• _Assignment_: Start with the first line of the data and end with the line that holds "Killed dies are"; write out each one exactly.

• _Recorded data_:
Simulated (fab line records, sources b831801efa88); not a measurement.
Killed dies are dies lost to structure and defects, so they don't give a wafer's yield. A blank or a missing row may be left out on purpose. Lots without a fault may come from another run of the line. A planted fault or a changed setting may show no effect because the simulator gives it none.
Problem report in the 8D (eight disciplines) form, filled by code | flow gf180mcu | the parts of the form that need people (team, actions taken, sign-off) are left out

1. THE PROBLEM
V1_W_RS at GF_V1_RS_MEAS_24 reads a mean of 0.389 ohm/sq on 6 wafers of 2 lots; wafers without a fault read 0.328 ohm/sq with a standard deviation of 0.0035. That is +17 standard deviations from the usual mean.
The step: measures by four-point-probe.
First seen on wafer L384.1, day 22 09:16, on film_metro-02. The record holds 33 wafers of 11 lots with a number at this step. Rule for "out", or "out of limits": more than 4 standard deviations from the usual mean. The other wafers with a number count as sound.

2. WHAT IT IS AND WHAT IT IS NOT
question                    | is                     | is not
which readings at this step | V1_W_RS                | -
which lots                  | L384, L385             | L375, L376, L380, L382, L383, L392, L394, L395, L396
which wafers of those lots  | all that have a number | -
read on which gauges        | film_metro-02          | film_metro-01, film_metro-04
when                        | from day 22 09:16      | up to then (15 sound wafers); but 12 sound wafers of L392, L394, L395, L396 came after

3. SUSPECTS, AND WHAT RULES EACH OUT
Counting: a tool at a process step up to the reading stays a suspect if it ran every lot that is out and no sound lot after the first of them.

• _Exercise result_:
Simulated (fab line records, sources b831801efa88); not a measurement.
Killed dies are dies lost to structure and defects, so they don't give a wafer's yield. A blank or a missing row may be left out on purpose. Lots without a fault may come from another run of the line. A planted fault or a changed setting may show no effect because the simulator gives it none.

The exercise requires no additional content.